■ SUPPLIED ENTRIES
☆ ☆ ☆

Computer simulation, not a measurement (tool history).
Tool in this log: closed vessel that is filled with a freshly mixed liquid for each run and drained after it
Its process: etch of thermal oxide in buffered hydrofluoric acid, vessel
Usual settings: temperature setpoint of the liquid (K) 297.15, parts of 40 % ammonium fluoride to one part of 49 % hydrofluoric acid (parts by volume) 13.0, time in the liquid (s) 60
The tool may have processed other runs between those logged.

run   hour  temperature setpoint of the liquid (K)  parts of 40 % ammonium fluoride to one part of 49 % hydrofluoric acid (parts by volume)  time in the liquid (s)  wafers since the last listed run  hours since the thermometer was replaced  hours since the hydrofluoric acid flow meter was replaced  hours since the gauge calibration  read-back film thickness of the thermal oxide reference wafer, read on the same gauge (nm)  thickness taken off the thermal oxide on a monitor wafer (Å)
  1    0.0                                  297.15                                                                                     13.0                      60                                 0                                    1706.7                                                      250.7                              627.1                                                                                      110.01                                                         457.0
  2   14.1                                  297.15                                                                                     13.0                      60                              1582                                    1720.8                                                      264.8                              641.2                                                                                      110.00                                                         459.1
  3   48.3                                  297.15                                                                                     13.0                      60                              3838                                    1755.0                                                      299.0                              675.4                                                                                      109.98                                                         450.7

☆ ☆ ☆

Your task is to restate, word for word, only those lines above that fall between the line holding "The tool may" and the line holding "monitor wafer (Å)", inclusive.

■ WORKED SOLUTION
The tool may have processed other runs between those logged.

run   hour  temperature setpoint of the liquid (K)  parts of 40 % ammonium fluoride to one part of 49 % hydrofluoric acid (parts by volume)  time in the liquid (s)  wafers since the last listed run  hours since the thermometer was replaced  hours since the hydrofluoric acid flow meter was replaced  hours since the gauge calibration  read-back film thickness of the thermal oxide reference wafer, read on the same gauge (nm)  thickness taken off the thermal oxide on a monitor wafer (Å)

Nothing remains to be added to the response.